• **Brief**
An exact printout of all the entries is required.

• **Record excerpts**
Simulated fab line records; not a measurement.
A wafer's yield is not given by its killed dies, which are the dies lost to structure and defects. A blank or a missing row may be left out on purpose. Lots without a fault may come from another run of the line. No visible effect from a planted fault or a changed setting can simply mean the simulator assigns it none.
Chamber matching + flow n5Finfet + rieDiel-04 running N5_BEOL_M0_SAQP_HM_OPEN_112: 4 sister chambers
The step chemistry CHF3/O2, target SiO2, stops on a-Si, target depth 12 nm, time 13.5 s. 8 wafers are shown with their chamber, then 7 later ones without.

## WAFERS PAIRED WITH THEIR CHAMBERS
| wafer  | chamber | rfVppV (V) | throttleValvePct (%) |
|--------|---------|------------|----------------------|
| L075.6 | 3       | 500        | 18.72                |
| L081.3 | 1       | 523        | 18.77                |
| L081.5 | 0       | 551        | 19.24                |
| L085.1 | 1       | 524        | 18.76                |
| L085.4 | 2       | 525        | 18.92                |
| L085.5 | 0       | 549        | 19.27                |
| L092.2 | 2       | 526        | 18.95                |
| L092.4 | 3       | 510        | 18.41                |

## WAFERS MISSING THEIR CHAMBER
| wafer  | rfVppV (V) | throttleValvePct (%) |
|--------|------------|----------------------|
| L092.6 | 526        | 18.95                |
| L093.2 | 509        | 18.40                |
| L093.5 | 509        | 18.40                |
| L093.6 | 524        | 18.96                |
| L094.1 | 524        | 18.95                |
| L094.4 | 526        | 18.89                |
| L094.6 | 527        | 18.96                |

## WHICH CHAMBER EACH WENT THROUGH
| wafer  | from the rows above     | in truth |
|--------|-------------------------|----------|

• **Answer space**
Simulated fab line records; not a measurement.
A wafer's yield is not given by its killed dies, which are the dies lost to structure and defects. A blank or a missing row may be left out on purpose. Lots without a fault may come from another run of the line. No visible effect from a planted fault or a changed setting can simply mean the simulator assigns it none.
Chamber matching + flow n5Finfet + rieDiel-04 running N5_BEOL_M0_SAQP_HM_OPEN_112: 4 sister chambers
The step chemistry CHF3/O2, target SiO2, stops on a-Si, target depth 12 nm, time 13.5 s. 8 wafers are shown with their chamber, then 7 later ones without.

## WAFERS PAIRED WITH THEIR CHAMBERS
| wafer  | chamber | rfVppV (V) | throttleValvePct (%) |
|--------|---------|------------|----------------------|
| L075.6 | 3       | 500        | 18.72                |
| L081.3 | 1       | 523        | 18.77                |
| L081.5 | 0       | 551        | 19.24                |
| L085.1 | 1       | 524        | 18.76                |
| L085.4 | 2       | 525        | 18.92                |
| L085.5 | 0       | 549        | 19.27                |
| L092.2 | 2       | 526        | 18.95                |
| L092.4 | 3       | 510        | 18.41                |

## WAFERS MISSING THEIR CHAMBER
| wafer  | rfVppV (V) | throttleValvePct (%) |
|--------|------------|----------------------|
| L092.6 | 526        | 18.95                |
| L093.2 | 509        | 18.40                |
| L093.5 | 509        | 18.40                |
| L093.6 | 524        | 18.96                |
| L094.1 | 524        | 18.95                |
| L094.4 | 526        | 18.89                |
| L094.6 | 527        | 18.96                |

## WHICH CHAMBER EACH WENT THROUGH
| wafer  | from the rows above     | in truth |
|--------|-------------------------|----------|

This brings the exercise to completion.